RECORDED DATA:
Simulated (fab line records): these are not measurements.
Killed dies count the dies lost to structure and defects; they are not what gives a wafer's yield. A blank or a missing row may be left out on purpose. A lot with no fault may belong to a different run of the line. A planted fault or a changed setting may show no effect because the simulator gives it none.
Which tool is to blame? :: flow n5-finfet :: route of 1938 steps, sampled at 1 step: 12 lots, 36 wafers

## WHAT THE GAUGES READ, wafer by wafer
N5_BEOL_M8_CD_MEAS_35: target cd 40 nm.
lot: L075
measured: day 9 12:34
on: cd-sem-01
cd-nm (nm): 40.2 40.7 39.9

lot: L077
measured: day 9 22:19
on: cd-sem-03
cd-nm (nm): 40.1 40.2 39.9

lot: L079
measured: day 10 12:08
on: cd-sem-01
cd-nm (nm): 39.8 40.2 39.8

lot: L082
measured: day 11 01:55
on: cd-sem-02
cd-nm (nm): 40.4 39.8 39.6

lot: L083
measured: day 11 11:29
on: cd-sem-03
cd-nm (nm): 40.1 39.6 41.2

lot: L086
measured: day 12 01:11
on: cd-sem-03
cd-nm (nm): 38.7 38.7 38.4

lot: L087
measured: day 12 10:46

ASSIGNED TASK: Exactly those lines that run from the start of the listing to the line containing "Which tool is" should be output, and no others.

ANSWER SPACE:
Simulated (fab line records): these are not measurements.
Killed dies count the dies lost to structure and defects; they are not what gives a wafer's yield. A blank or a missing row may be left out on purpose. A lot with no fault may belong to a different run of the line. A planted fault or a changed setting may show no effect because the simulator gives it none.
Which tool is to blame? :: flow n5-finfet :: route of 1938 steps, sampled at 1 step: 12 lots, 36 wafers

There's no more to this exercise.